====== Data listing ======
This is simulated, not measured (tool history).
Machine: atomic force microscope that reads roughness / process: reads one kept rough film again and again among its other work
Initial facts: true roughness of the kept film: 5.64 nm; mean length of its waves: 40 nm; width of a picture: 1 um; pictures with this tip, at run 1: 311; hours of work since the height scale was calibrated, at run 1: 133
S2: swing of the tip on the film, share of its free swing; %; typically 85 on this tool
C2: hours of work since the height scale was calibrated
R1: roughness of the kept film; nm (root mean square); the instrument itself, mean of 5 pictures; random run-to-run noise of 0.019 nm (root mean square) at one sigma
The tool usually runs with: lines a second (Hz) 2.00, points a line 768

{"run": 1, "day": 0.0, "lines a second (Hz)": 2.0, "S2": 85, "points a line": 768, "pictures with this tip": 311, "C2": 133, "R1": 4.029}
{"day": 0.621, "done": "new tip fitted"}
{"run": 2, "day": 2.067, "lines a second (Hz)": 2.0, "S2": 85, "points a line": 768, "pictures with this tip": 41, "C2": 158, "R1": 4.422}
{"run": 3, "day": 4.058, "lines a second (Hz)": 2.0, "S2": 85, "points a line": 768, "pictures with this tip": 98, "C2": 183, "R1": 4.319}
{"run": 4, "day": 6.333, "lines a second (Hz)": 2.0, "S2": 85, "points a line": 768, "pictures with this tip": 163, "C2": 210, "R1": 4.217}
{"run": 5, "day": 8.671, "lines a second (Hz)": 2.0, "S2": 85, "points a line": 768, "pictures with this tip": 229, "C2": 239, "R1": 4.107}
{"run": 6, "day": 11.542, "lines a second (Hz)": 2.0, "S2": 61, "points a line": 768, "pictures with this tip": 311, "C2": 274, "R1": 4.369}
======

## Work request
Each line of the material should be returned exactly as it stands.

## Task response
This is simulated, not measured (tool history).
Machine: atomic force microscope that reads roughness / process: reads one kept rough film again and again among its other work
Initial facts: true roughness of the kept film: 5.64 nm; mean length of its waves: 40 nm; width of a picture: 1 um; pictures with this tip, at run 1: 311; hours of work since the height scale was calibrated, at run 1: 133
S2: swing of the tip on the film, share of its free swing; %; typically 85 on this tool
C2: hours of work since the height scale was calibrated
R1: roughness of the kept film; nm (root mean square); the instrument itself, mean of 5 pictures; random run-to-run noise of 0.019 nm (root mean square) at one sigma
The tool usually runs with: lines a second (Hz) 2.00, points a line 768

{"run": 1, "day": 0.0, "lines a second (Hz)": 2.0, "S2": 85, "points a line": 768, "pictures with this tip": 311, "C2": 133, "R1": 4.029}
{"day": 0.621, "done": "new tip fitted"}
{"run": 2, "day": 2.067, "lines a second (Hz)": 2.0, "S2": 85, "points a line": 768, "pictures with this tip": 41, "C2": 158, "R1": 4.422}
{"run": 3, "day": 4.058, "lines a second (Hz)": 2.0, "S2": 85, "points a line": 768, "pictures with this tip": 98, "C2": 183, "R1": 4.319}
{"run": 4, "day": 6.333, "lines a second (Hz)": 2.0, "S2": 85, "points a line": 768, "pictures with this tip": 163, "C2": 210, "R1": 4.217}
{"run": 5, "day": 8.671, "lines a second (Hz)": 2.0, "S2": 85, "points a line": 768, "pictures with this tip": 229, "C2": 239, "R1": 4.107}
{"run": 6, "day": 11.542, "lines a second (Hz)": 2.0, "S2": 61, "points a line": 768, "pictures with this tip": 311, "C2": 274, "R1": 4.369}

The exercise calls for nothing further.